[ACTION ITEM]
Exactly the lines from the top of the records below through the one containing "8 op DIRECTIONAL_DEP | material W | thk nm 10" must be set down, with no line added or dropped.

---------- MATERIAL SHOWN ----------

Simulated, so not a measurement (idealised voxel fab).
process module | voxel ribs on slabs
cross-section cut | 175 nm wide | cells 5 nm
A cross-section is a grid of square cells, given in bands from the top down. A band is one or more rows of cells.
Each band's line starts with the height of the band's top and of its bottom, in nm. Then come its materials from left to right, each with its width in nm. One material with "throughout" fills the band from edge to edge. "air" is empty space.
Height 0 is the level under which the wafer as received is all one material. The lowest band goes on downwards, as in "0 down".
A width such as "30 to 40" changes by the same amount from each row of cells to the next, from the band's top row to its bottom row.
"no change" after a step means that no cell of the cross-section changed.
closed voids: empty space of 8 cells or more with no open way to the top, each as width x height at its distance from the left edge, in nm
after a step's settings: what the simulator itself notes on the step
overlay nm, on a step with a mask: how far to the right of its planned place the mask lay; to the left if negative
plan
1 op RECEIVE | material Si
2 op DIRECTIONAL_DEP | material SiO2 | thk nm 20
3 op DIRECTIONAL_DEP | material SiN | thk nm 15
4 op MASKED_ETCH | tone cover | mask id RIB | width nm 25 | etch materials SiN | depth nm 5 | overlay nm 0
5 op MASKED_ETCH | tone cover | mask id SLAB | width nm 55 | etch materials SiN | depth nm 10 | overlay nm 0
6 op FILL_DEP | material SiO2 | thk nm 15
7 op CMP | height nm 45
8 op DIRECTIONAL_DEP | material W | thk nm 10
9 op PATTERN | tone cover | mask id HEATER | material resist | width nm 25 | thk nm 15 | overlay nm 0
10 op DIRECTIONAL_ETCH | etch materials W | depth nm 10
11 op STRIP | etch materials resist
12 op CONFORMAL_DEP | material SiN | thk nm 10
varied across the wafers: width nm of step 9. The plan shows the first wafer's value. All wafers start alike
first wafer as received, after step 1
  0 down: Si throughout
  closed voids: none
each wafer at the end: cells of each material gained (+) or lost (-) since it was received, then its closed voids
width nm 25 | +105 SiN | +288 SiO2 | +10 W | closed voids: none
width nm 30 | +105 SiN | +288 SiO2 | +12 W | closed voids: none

----------

[TASK SOLUTION]
Simulated, so not a measurement (idealised voxel fab).
process module | voxel ribs on slabs
cross-section cut | 175 nm wide | cells 5 nm
A cross-section is a grid of square cells, given in bands from the top down. A band is one or more rows of cells.
Each band's line starts with the height of the band's top and of its bottom, in nm. Then come its materials from left to right, each with its width in nm. One material with "throughout" fills the band from edge to edge. "air" is empty space.
Height 0 is the level under which the wafer as received is all one material. The lowest band goes on downwards, as in "0 down".
A width such as "30 to 40" changes by the same amount from each row of cells to the next, from the band's top row to its bottom row.
"no change" after a step means that no cell of the cross-section changed.
closed voids: empty space of 8 cells or more with no open way to the top, each as width x height at its distance from the left edge, in nm
after a step's settings: what the simulator itself notes on the step
overlay nm, on a step with a mask: how far to the right of its planned place the mask lay; to the left if negative
plan
1 op RECEIVE | material Si
2 op DIRECTIONAL_DEP | material SiO2 | thk nm 20
3 op DIRECTIONAL_DEP | material SiN | thk nm 15
4 op MASKED_ETCH | tone cover | mask id RIB | width nm 25 | etch materials SiN | depth nm 5 | overlay nm 0
5 op MASKED_ETCH | tone cover | mask id SLAB | width nm 55 | etch materials SiN | depth nm 10 | overlay nm 0
6 op FILL_DEP | material SiO2 | thk nm 15
7 op CMP | height nm 45
8 op DIRECTIONAL_DEP | material W | thk nm 10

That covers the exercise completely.